Required action: Only an exact copy of the records below will serve as the answer.

Listed entries:
>>>
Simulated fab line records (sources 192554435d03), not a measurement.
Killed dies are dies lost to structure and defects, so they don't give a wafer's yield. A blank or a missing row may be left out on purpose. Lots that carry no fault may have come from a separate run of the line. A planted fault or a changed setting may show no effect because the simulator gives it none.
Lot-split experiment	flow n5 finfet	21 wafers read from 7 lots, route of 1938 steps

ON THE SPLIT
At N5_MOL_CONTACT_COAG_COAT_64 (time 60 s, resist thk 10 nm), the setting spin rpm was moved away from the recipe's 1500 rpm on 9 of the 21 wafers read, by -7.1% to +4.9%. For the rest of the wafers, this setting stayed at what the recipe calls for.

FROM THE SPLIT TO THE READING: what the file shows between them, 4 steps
<<<

Exercise response:
Simulated fab line records (sources 192554435d03), not a measurement.
Killed dies are dies lost to structure and defects, so they don't give a wafer's yield. A blank or a missing row may be left out on purpose. Lots that carry no fault may have come from a separate run of the line. A planted fault or a changed setting may show no effect because the simulator gives it none.
Lot-split experiment	flow n5 finfet	21 wafers read from 7 lots, route of 1938 steps

ON THE SPLIT
At N5_MOL_CONTACT_COAG_COAT_64 (time 60 s, resist thk 10 nm), the setting spin rpm was moved away from the recipe's 1500 rpm on 9 of the 21 wafers read, by -7.1% to +4.9%. For the rest of the wafers, this setting stayed at what the recipe calls for.

FROM THE SPLIT TO THE READING: what the file shows between them, 4 steps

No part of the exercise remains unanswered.